* **BRIEF**: You are asked to write out the entries exactly as they are given.

______

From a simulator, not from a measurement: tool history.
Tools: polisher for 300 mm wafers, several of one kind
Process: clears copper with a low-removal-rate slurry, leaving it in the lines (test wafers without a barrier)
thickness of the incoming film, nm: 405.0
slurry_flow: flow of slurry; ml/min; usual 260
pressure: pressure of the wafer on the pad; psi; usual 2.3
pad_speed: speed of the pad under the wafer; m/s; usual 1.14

______

* **TASK RESULT**:
From a simulator, not from a measurement: tool history.
Tools: polisher for 300 mm wafers, several of one kind
Process: clears copper with a low-removal-rate slurry, leaving it in the lines (test wafers without a barrier)
thickness of the incoming film, nm: 405.0
slurry_flow: flow of slurry; ml/min; usual 260
pressure: pressure of the wafer on the pad; psi; usual 2.3
pad_speed: speed of the pad under the wafer; m/s; usual 1.14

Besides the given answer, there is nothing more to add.